Information START
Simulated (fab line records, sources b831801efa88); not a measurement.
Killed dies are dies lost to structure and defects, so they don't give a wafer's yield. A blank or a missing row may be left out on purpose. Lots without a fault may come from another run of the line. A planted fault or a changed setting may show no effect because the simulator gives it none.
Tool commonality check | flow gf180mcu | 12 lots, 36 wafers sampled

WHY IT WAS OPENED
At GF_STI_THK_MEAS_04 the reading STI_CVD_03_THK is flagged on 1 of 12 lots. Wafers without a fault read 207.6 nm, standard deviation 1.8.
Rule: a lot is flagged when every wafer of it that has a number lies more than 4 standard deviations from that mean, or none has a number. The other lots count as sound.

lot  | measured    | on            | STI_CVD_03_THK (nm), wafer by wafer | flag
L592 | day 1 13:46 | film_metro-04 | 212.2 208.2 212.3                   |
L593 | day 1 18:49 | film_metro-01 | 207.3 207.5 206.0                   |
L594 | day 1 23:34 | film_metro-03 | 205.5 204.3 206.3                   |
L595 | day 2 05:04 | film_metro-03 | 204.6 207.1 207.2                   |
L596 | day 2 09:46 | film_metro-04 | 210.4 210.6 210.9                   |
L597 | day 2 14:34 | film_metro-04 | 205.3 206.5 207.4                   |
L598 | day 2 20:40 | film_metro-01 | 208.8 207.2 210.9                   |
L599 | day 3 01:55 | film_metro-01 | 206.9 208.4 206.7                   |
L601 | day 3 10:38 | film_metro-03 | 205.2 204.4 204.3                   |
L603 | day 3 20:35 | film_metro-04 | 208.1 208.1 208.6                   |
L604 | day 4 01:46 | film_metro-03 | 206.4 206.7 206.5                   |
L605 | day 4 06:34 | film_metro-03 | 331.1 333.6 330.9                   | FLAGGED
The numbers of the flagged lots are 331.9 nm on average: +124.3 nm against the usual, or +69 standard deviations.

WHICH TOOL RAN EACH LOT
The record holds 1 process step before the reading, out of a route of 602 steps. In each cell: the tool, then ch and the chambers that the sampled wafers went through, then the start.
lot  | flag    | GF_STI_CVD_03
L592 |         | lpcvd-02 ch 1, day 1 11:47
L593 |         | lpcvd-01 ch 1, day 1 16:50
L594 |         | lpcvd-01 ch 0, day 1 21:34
Information END

◆ Required action:
Repeat exactly the lines of the material above, taking the first line, the line with "At GF_STI_THK_MEAS_04 the", and every line between them.

◆ Answer space:
Simulated (fab line records, sources b831801efa88); not a measurement.
Killed dies are dies lost to structure and defects, so they don't give a wafer's yield. A blank or a missing row may be left out on purpose. Lots without a fault may come from another run of the line. A planted fault or a changed setting may show no effect because the simulator gives it none.
Tool commonality check | flow gf180mcu | 12 lots, 36 wafers sampled

WHY IT WAS OPENED
At GF_STI_THK_MEAS_04 the reading STI_CVD_03_THK is flagged on 1 of 12 lots. Wafers without a fault read 207.6 nm, standard deviation 1.8.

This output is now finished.